■ SUPPLIED MATERIAL:
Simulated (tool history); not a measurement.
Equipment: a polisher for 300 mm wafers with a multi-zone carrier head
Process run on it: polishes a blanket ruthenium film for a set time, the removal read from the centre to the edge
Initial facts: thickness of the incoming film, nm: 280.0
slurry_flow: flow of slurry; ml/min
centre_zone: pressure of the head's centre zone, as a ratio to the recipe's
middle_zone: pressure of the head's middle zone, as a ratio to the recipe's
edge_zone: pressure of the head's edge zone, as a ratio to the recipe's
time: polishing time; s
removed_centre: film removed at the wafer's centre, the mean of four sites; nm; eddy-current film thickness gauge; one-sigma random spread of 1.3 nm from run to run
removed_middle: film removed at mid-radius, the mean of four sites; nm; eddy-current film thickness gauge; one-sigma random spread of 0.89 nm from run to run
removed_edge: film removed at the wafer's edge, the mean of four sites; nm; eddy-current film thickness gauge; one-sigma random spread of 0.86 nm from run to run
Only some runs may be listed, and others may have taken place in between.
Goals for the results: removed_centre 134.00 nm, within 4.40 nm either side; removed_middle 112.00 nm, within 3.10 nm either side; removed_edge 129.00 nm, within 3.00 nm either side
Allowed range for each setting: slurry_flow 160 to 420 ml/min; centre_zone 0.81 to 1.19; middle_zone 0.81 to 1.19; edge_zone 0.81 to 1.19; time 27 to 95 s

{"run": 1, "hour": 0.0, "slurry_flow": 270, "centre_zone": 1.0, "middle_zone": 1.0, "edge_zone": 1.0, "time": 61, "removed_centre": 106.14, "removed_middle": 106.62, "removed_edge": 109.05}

■ REQUIRED ACTION: Reproduce the listing above precisely.

■ ANSWER SPACE:
Simulated (tool history); not a measurement.
Equipment: a polisher for 300 mm wafers with a multi-zone carrier head
Process run on it: polishes a blanket ruthenium film for a set time, the removal read from the centre to the edge
Initial facts: thickness of the incoming film, nm: 280.0
slurry_flow: flow of slurry; ml/min
centre_zone: pressure of the head's centre zone, as a ratio to the recipe's
middle_zone: pressure of the head's middle zone, as a ratio to the recipe's
edge_zone: pressure of the head's edge zone, as a ratio to the recipe's
time: polishing time; s
removed_centre: film removed at the wafer's centre, the mean of four sites; nm; eddy-current film thickness gauge; one-sigma random spread of 1.3 nm from run to run
removed_middle: film removed at mid-radius, the mean of four sites; nm; eddy-current film thickness gauge; one-sigma random spread of 0.89 nm from run to run
removed_edge: film removed at the wafer's edge, the mean of four sites; nm; eddy-current film thickness gauge; one-sigma random spread of 0.86 nm from run to run
Only some runs may be listed, and others may have taken place in between.
Goals for the results: removed_centre 134.00 nm, within 4.40 nm either side; removed_middle 112.00 nm, within 3.10 nm either side; removed_edge 129.00 nm, within 3.00 nm either side
Allowed range for each setting: slurry_flow 160 to 420 ml/min; centre_zone 0.81 to 1.19; middle_zone 0.81 to 1.19; edge_zone 0.81 to 1.19; time 27 to 95 s

{"run": 1, "hour": 0.0, "slurry_flow": 270, "centre_zone": 1.0, "middle_zone": 1.0, "edge_zone": 1.0, "time": 61, "removed_centre": 106.14, "removed_middle": 106.62, "removed_edge": 109.05}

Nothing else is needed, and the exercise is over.